(GIVEN ENTRIES):
##########
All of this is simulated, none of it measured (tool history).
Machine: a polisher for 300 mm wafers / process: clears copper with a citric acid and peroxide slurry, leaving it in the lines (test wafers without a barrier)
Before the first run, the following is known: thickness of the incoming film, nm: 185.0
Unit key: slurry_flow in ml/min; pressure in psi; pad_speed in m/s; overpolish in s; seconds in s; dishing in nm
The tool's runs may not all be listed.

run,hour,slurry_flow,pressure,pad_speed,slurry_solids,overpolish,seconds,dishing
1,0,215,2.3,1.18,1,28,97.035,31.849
##########

Every line of the data should be output exactly as it was given.

All of this is simulated, none of it measured (tool history).
Machine: a polisher for 300 mm wafers / process: clears copper with a citric acid and peroxide slurry, leaving it in the lines (test wafers without a barrier)
Before the first run, the following is known: thickness of the incoming film, nm: 185.0
Unit key: slurry_flow in ml/min; pressure in psi; pad_speed in m/s; overpolish in s; seconds in s; dishing in nm
The tool's runs may not all be listed.

run,hour,slurry_flow,pressure,pad_speed,slurry_solids,overpolish,seconds,dishing
1,0,215,2.3,1.18,1,28,97.035,31.849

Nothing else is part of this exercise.